Source material >>
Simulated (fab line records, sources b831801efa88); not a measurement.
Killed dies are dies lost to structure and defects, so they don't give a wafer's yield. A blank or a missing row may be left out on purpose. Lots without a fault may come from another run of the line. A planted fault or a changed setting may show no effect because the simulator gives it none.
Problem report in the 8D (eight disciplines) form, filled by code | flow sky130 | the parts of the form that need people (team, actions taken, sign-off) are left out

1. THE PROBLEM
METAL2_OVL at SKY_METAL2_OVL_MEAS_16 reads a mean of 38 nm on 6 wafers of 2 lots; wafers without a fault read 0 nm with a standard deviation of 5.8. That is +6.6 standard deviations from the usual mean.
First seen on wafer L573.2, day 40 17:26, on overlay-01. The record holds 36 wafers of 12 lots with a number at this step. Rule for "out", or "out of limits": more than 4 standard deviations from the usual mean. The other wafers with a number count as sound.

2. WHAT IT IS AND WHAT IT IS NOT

Work request >>
Whatever appears in the data above is to be set down exactly.

Your response >>
Simulated (fab line records, sources b831801efa88); not a measurement.
Killed dies are dies lost to structure and defects, so they don't give a wafer's yield. A blank or a missing row may be left out on purpose. Lots without a fault may come from another run of the line. A planted fault or a changed setting may show no effect because the simulator gives it none.
Problem report in the 8D (eight disciplines) form, filled by code | flow sky130 | the parts of the form that need people (team, actions taken, sign-off) are left out

1. THE PROBLEM
METAL2_OVL at SKY_METAL2_OVL_MEAS_16 reads a mean of 38 nm on 6 wafers of 2 lots; wafers without a fault read 0 nm with a standard deviation of 5.8. That is +6.6 standard deviations from the usual mean.
First seen on wafer L573.2, day 40 17:26, on overlay-01. The record holds 36 wafers of 12 lots with a number at this step. Rule for "out", or "out of limits": more than 4 standard deviations from the usual mean. The other wafers with a number count as sound.

2. WHAT IT IS AND WHAT IT IS NOT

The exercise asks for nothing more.